Information shown –
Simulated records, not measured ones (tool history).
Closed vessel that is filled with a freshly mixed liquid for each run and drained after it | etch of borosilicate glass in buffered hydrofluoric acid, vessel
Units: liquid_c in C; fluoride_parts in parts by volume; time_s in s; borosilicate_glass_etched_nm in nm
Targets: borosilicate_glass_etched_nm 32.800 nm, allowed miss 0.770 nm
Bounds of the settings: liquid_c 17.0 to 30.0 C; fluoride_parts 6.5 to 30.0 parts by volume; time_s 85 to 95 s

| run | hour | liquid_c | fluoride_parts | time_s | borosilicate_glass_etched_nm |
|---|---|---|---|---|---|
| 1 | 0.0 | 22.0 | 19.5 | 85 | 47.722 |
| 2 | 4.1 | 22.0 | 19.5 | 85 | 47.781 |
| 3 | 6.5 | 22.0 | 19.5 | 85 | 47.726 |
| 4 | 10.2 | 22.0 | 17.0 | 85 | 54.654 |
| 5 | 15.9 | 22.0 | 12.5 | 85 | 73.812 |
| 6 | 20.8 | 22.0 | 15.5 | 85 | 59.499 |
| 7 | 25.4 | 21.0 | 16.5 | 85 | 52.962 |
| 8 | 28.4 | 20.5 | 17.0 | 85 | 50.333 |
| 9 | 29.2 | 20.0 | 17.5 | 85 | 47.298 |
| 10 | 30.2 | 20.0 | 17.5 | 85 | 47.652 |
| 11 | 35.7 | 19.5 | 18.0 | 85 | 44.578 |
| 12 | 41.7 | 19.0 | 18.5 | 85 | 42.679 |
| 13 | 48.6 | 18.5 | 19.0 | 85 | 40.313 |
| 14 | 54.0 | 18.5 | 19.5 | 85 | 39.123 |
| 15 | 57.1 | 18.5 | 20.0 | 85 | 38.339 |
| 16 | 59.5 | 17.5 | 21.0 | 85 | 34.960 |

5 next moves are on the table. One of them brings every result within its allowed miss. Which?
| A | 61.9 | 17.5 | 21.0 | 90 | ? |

Action item –
Copy the records above exactly, beginning at the line that contains "Closed vessel that" and stopping after the line that contains "85 | 39.123 |".

Response area –
Closed vessel that is filled with a freshly mixed liquid for each run and drained after it | etch of borosilicate glass in buffered hydrofluoric acid, vessel
Units: liquid_c in C; fluoride_parts in parts by volume; time_s in s; borosilicate_glass_etched_nm in nm
Targets: borosilicate_glass_etched_nm 32.800 nm, allowed miss 0.770 nm
Bounds of the settings: liquid_c 17.0 to 30.0 C; fluoride_parts 6.5 to 30.0 parts by volume; time_s 85 to 95 s

| run | hour | liquid_c | fluoride_parts | time_s | borosilicate_glass_etched_nm |
|---|---|---|---|---|---|
| 1 | 0.0 | 22.0 | 19.5 | 85 | 47.722 |
| 2 | 4.1 | 22.0 | 19.5 | 85 | 47.781 |
| 3 | 6.5 | 22.0 | 19.5 | 85 | 47.726 |
| 4 | 10.2 | 22.0 | 17.0 | 85 | 54.654 |
| 5 | 15.9 | 22.0 | 12.5 | 85 | 73.812 |
| 6 | 20.8 | 22.0 | 15.5 | 85 | 59.499 |
| 7 | 25.4 | 21.0 | 16.5 | 85 | 52.962 |
| 8 | 28.4 | 20.5 | 17.0 | 85 | 50.333 |
| 9 | 29.2 | 20.0 | 17.5 | 85 | 47.298 |
| 10 | 30.2 | 20.0 | 17.5 | 85 | 47.652 |
| 11 | 35.7 | 19.5 | 18.0 | 85 | 44.578 |
| 12 | 41.7 | 19.0 | 18.5 | 85 | 42.679 |
| 13 | 48.6 | 18.5 | 19.0 | 85 | 40.313 |
| 14 | 54.0 | 18.5 | 19.5 | 85 | 39.123 |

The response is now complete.